» **Record extracts**
╔══
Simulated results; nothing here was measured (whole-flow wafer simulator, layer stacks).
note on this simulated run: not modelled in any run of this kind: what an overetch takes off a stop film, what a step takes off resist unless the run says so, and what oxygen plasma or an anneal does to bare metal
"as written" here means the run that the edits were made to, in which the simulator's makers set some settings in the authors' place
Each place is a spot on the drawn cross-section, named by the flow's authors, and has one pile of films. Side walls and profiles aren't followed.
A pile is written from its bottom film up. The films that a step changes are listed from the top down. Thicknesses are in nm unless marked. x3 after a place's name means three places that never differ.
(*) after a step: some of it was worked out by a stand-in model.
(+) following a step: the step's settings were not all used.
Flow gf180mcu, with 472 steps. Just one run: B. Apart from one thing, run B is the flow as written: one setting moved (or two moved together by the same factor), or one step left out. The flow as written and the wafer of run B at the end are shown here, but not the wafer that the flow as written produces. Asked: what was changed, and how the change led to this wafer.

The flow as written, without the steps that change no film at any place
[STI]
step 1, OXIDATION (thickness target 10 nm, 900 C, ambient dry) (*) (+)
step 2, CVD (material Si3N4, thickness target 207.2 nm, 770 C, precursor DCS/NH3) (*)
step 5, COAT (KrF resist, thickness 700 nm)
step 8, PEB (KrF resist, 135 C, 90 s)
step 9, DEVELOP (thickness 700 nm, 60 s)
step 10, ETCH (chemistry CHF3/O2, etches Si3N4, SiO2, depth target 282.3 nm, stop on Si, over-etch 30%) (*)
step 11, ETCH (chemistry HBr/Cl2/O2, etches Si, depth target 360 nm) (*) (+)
╚══

» **Work item**
Reproduce the material in full, with no word added or dropped.

» **Problem solution**
Simulated results; nothing here was measured (whole-flow wafer simulator, layer stacks).
note on this simulated run: not modelled in any run of this kind: what an overetch takes off a stop film, what a step takes off resist unless the run says so, and what oxygen plasma or an anneal does to bare metal
"as written" here means the run that the edits were made to, in which the simulator's makers set some settings in the authors' place
Each place is a spot on the drawn cross-section, named by the flow's authors, and has one pile of films. Side walls and profiles aren't followed.
A pile is written from its bottom film up. The films that a step changes are listed from the top down. Thicknesses are in nm unless marked. x3 after a place's name means three places that never differ.
(*) after a step: some of it was worked out by a stand-in model.
(+) following a step: the step's settings were not all used.
Flow gf180mcu, with 472 steps. Just one run: B. Apart from one thing, run B is the flow as written: one setting moved (or two moved together by the same factor), or one step left out. The flow as written and the wafer of run B at the end are shown here, but not the wafer that the flow as written produces. Asked: what was changed, and how the change led to this wafer.

The flow as written, without the steps that change no film at any place
[STI]
step 1, OXIDATION (thickness target 10 nm, 900 C, ambient dry) (*) (+)
step 2, CVD (material Si3N4, thickness target 207.2 nm, 770 C, precursor DCS/NH3) (*)
step 5, COAT (KrF resist, thickness 700 nm)
step 8, PEB (KrF resist, 135 C, 90 s)
step 9, DEVELOP (thickness 700 nm, 60 s)
step 10, ETCH (chemistry CHF3/O2, etches Si3N4, SiO2, depth target 282.3 nm, stop on Si, over-etch 30%) (*)
step 11, ETCH (chemistry HBr/Cl2/O2, etches Si, depth target 360 nm) (*) (+)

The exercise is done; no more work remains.